» Assigned task:
In the listing below, find the line containing "raised-line width halfway up" and the line containing "mid-height width of". Repeat exactly those two lines and every line between them.

····················

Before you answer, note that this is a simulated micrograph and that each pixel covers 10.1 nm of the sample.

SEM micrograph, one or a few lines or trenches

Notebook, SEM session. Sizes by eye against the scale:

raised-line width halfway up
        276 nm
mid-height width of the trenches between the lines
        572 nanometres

····················

» Your response:
raised-line width halfway up
        276 nm
mid-height width of the trenches between the lines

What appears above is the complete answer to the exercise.